__Action item__
Within the listing below, please copy exactly the lines between the line holding "Killed dies are" and the line holding "lots untouched by", inclusive.

__Material shown__
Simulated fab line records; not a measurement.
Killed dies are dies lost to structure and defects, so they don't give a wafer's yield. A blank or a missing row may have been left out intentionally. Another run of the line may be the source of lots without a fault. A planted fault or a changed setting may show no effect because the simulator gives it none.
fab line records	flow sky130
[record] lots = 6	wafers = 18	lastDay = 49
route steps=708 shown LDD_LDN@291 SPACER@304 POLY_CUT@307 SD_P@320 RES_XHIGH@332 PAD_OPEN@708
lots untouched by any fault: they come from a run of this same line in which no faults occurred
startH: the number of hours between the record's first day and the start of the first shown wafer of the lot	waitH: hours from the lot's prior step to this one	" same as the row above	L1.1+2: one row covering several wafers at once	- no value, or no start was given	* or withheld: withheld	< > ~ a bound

__Written response__
Killed dies are dies lost to structure and defects, so they don't give a wafer's yield. A blank or a missing row may have been left out intentionally. Another run of the line may be the source of lots without a fault. A planted fault or a changed setting may show no effect because the simulator gives it none.
fab line records	flow sky130
[record] lots = 6	wafers = 18	lastDay = 49
route steps=708 shown LDD_LDN@291 SPACER@304 POLY_CUT@307 SD_P@320 RES_XHIGH@332 PAD_OPEN@708
lots untouched by any fault: they come from a run of this same line in which no faults occurred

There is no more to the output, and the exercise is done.